## Brief:
In the listing that follows, the lines starting at the one containing "The cross-section on" and ending at the one containing "When a step" are to be returned exactly, both boundary lines included, and no others.

## Excerpted data:
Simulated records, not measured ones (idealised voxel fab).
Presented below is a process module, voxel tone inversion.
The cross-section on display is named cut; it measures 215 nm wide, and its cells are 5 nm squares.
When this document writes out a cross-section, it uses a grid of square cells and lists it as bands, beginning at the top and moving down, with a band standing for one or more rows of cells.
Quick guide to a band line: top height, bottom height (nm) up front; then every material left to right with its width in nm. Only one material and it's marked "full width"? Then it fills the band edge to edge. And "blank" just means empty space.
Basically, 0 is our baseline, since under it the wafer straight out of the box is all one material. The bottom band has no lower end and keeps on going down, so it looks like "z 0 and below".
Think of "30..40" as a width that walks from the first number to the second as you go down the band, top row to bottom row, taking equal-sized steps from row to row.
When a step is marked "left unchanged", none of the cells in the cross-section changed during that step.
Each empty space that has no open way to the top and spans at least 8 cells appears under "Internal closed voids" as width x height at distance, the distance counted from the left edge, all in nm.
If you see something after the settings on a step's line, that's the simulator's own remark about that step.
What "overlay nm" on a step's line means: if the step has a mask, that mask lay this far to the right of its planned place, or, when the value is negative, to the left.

## Answer section:
The cross-section on display is named cut; it measures 215 nm wide, and its cells are 5 nm squares.
When this document writes out a cross-section, it uses a grid of square cells and lists it as bands, beginning at the top and moving down, with a band standing for one or more rows of cells.
Quick guide to a band line: top height, bottom height (nm) up front; then every material left to right with its width in nm. Only one material and it's marked "full width"? Then it fills the band edge to edge. And "blank" just means empty space.
Basically, 0 is our baseline, since under it the wafer straight out of the box is all one material. The bottom band has no lower end and keeps on going down, so it looks like "z 0 and below".
Think of "30..40" as a width that walks from the first number to the second as you go down the band, top row to bottom row, taking equal-sized steps from row to row.
When a step is marked "left unchanged", none of the cells in the cross-section changed during that step.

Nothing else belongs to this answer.